Work order. Your answer should consist of the complete listing, repeated verbatim.

====== Supplied data ======

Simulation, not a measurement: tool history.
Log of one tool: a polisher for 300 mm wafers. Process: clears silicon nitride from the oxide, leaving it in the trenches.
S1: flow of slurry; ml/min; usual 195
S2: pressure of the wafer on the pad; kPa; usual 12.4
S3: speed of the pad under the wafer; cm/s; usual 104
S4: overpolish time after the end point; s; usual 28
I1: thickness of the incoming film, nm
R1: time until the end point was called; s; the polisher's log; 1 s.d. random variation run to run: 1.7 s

======

Exercise output.
Simulation, not a measurement: tool history.
Log of one tool: a polisher for 300 mm wafers. Process: clears silicon nitride from the oxide, leaving it in the trenches.
S1: flow of slurry; ml/min; usual 195
S2: pressure of the wafer on the pad; kPa; usual 12.4
S3: speed of the pad under the wafer; cm/s; usual 104
S4: overpolish time after the end point; s; usual 28
I1: thickness of the incoming film, nm
R1: time until the end point was called; s; the polisher's log; 1 s.d. random variation run to run: 1.7 s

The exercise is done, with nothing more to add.